Action item:
Exactly as given, write out all the entries again.

── Entries provided ──

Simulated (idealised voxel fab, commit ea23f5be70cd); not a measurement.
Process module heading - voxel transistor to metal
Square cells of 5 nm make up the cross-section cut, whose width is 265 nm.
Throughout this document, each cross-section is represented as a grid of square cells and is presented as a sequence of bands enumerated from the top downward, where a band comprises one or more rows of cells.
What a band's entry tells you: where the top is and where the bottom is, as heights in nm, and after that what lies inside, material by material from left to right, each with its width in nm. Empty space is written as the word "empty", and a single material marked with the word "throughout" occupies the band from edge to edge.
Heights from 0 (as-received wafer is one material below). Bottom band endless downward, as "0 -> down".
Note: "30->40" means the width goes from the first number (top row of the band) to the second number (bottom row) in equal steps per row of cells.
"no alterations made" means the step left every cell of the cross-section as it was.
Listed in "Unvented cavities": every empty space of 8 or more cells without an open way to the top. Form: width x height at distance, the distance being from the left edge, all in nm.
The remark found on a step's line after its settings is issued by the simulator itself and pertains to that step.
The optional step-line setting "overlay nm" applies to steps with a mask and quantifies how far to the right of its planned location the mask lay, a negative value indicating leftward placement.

───

Written solution:
Simulated (idealised voxel fab, commit ea23f5be70cd); not a measurement.
Process module heading - voxel transistor to metal
Square cells of 5 nm make up the cross-section cut, whose width is 265 nm.
Throughout this document, each cross-section is represented as a grid of square cells and is presented as a sequence of bands enumerated from the top downward, where a band comprises one or more rows of cells.
What a band's entry tells you: where the top is and where the bottom is, as heights in nm, and after that what lies inside, material by material from left to right, each with its width in nm. Empty space is written as the word "empty", and a single material marked with the word "throughout" occupies the band from edge to edge.
Heights from 0 (as-received wafer is one material below). Bottom band endless downward, as "0 -> down".
Note: "30->40" means the width goes from the first number (top row of the band) to the second number (bottom row) in equal steps per row of cells.
"no alterations made" means the step left every cell of the cross-section as it was.
Listed in "Unvented cavities": every empty space of 8 or more cells without an open way to the top. Form: width x height at distance, the distance being from the left edge, all in nm.
The remark found on a step's line after its settings is issued by the simulator itself and pertains to that step.
The optional step-line setting "overlay nm" applies to steps with a mask and quantifies how far to the right of its planned location the mask lay, a negative value indicating leftward placement.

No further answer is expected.